Data supplied:
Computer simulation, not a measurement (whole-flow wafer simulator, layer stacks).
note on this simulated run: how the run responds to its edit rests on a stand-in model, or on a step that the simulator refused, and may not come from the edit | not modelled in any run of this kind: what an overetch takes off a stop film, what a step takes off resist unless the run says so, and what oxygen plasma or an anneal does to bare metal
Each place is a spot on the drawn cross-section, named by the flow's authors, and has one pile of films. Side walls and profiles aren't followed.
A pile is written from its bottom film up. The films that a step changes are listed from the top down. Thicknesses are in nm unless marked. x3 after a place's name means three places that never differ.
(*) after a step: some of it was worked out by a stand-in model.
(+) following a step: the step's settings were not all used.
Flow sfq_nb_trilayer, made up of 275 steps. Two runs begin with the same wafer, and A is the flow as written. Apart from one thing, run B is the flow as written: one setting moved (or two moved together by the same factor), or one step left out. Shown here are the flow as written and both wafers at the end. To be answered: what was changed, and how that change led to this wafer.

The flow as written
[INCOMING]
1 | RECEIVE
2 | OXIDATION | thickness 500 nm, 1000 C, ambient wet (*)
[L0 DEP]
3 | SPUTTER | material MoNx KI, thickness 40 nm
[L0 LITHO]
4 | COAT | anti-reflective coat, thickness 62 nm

Brief:
Each line between the start of the listing above and the line containing "(+) following a", with both ends counted, is to be set down unchanged.

Reply:
Computer simulation, not a measurement (whole-flow wafer simulator, layer stacks).
note on this simulated run: how the run responds to its edit rests on a stand-in model, or on a step that the simulator refused, and may not come from the edit | not modelled in any run of this kind: what an overetch takes off a stop film, what a step takes off resist unless the run says so, and what oxygen plasma or an anneal does to bare metal
Each place is a spot on the drawn cross-section, named by the flow's authors, and has one pile of films. Side walls and profiles aren't followed.
A pile is written from its bottom film up. The films that a step changes are listed from the top down. Thicknesses are in nm unless marked. x3 after a place's name means three places that never differ.
(*) after a step: some of it was worked out by a stand-in model.
(+) following a step: the step's settings were not all used.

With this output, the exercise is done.